- [Extracted data]:

============

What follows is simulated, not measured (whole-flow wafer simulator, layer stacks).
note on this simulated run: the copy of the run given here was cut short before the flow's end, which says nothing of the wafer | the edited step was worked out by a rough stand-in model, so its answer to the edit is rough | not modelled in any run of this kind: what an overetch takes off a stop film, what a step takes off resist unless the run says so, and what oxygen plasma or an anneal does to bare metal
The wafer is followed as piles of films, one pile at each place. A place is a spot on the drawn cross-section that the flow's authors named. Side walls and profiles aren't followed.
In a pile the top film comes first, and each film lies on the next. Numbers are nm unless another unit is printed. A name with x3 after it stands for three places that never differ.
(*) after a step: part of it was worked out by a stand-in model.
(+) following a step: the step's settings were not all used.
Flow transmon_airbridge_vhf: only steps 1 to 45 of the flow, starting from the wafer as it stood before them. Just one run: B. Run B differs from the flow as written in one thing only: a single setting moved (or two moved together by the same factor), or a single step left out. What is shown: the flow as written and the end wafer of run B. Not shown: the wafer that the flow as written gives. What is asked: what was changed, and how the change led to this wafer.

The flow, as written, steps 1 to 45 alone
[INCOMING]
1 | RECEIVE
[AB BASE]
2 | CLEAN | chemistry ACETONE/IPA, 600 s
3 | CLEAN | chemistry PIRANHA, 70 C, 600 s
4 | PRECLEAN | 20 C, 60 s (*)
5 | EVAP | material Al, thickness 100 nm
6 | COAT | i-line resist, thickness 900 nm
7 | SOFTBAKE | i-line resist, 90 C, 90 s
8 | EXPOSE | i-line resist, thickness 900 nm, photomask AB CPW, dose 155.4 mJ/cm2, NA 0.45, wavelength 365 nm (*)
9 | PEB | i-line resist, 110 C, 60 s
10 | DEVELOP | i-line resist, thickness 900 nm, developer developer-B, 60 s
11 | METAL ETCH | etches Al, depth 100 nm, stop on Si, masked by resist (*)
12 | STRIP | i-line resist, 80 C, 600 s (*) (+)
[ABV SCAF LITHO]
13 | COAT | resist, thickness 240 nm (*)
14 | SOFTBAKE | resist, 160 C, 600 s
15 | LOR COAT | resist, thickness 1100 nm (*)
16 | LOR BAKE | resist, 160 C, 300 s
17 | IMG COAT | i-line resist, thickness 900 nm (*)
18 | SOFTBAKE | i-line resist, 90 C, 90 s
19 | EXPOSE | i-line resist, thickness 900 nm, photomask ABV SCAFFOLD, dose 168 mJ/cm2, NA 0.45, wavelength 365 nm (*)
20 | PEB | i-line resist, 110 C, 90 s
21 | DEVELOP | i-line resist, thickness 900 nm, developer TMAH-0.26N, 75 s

============

- [Task item]:
What is wanted is every line from the first line of the entries through the line that contains "note on this", given again exactly.

- [Written answer]:
What follows is simulated, not measured (whole-flow wafer simulator, layer stacks).
note on this simulated run: the copy of the run given here was cut short before the flow's end, which says nothing of the wafer | the edited step was worked out by a rough stand-in model, so its answer to the edit is rough | not modelled in any run of this kind: what an overetch takes off a stop film, what a step takes off resist unless the run says so, and what oxygen plasma or an anneal does to bare metal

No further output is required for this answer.